> Work task: Each record should be set down again so that it matches the original exactly.

> Entries provided:
+---+

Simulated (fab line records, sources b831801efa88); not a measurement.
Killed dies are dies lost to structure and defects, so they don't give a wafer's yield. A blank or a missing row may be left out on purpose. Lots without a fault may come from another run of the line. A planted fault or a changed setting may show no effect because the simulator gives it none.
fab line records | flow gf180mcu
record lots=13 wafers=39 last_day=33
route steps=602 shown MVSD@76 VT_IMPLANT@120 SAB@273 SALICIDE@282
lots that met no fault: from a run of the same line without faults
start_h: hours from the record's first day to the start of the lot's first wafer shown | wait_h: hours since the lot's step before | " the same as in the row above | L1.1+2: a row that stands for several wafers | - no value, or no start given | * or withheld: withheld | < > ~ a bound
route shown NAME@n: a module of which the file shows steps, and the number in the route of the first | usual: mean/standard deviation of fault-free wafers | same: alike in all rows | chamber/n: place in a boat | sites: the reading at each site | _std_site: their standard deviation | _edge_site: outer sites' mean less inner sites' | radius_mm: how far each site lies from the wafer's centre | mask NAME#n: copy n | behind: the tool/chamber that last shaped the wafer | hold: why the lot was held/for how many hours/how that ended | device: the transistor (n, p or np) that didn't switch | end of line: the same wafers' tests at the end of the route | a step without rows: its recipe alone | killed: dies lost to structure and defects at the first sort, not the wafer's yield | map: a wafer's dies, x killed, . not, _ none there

+---+

> Task solution:
Simulated (fab line records, sources b831801efa88); not a measurement.
Killed dies are dies lost to structure and defects, so they don't give a wafer's yield. A blank or a missing row may be left out on purpose. Lots without a fault may come from another run of the line. A planted fault or a changed setting may show no effect because the simulator gives it none.
fab line records | flow gf180mcu
record lots=13 wafers=39 last_day=33
route steps=602 shown MVSD@76 VT_IMPLANT@120 SAB@273 SALICIDE@282
lots that met no fault: from a run of the same line without faults
start_h: hours from the record's first day to the start of the lot's first wafer shown | wait_h: hours since the lot's step before | " the same as in the row above | L1.1+2: a row that stands for several wafers | - no value, or no start given | * or withheld: withheld | < > ~ a bound
route shown NAME@n: a module of which the file shows steps, and the number in the route of the first | usual: mean/standard deviation of fault-free wafers | same: alike in all rows | chamber/n: place in a boat | sites: the reading at each site | _std_site: their standard deviation | _edge_site: outer sites' mean less inner sites' | radius_mm: how far each site lies from the wafer's centre | mask NAME#n: copy n | behind: the tool/chamber that last shaped the wafer | hold: why the lot was held/for how many hours/how that ended | device: the transistor (n, p or np) that didn't switch | end of line: the same wafers' tests at the end of the route | a step without rows: its recipe alone | killed: dies lost to structure and defects at the first sort, not the wafer's yield | map: a wafer's dies, x killed, . not, _ none there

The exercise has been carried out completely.